* _Requirement_: Take the listing below and reproduce it in full. Change nothing.

* _Source material_:
Start of Block

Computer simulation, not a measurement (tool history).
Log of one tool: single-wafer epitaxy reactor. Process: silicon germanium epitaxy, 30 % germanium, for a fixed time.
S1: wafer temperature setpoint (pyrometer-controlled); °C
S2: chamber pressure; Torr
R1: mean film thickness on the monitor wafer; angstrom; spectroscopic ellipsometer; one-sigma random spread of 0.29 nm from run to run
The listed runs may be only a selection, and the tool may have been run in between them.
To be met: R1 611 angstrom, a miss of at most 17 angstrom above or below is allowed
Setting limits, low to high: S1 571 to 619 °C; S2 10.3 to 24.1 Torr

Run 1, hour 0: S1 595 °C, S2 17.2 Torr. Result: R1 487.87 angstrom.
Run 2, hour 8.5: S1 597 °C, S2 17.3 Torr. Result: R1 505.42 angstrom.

End of Block

* _Exercise output_:
Computer simulation, not a measurement (tool history).
Log of one tool: single-wafer epitaxy reactor. Process: silicon germanium epitaxy, 30 % germanium, for a fixed time.
S1: wafer temperature setpoint (pyrometer-controlled); °C
S2: chamber pressure; Torr
R1: mean film thickness on the monitor wafer; angstrom; spectroscopic ellipsometer; one-sigma random spread of 0.29 nm from run to run
The listed runs may be only a selection, and the tool may have been run in between them.
To be met: R1 611 angstrom, a miss of at most 17 angstrom above or below is allowed
Setting limits, low to high: S1 571 to 619 °C; S2 10.3 to 24.1 Torr

Run 1, hour 0: S1 595 °C, S2 17.2 Torr. Result: R1 487.87 angstrom.
Run 2, hour 8.5: S1 597 °C, S2 17.3 Torr. Result: R1 505.42 angstrom.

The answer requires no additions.